**DATASET EXCERPTS:**
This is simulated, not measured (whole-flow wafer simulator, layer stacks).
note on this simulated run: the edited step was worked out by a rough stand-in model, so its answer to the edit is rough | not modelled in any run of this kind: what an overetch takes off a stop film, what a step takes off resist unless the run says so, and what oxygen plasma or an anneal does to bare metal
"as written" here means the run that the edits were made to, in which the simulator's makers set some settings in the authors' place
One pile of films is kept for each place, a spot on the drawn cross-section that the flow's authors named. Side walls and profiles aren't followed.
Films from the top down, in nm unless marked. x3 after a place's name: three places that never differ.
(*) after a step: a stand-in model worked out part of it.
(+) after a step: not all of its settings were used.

**REQUIRED ACTION:** All of the material above should be set down again, unaltered.

**WRITTEN RESPONSE:**
This is simulated, not measured (whole-flow wafer simulator, layer stacks).
note on this simulated run: the edited step was worked out by a rough stand-in model, so its answer to the edit is rough | not modelled in any run of this kind: what an overetch takes off a stop film, what a step takes off resist unless the run says so, and what oxygen plasma or an anneal does to bare metal
"as written" here means the run that the edits were made to, in which the simulator's makers set some settings in the authors' place
One pile of films is kept for each place, a spot on the drawn cross-section that the flow's authors named. Side walls and profiles aren't followed.
Films from the top down, in nm unless marked. x3 after a place's name: three places that never differ.
(*) after a step: a stand-in model worked out part of it.
(+) after a step: not all of its settings were used.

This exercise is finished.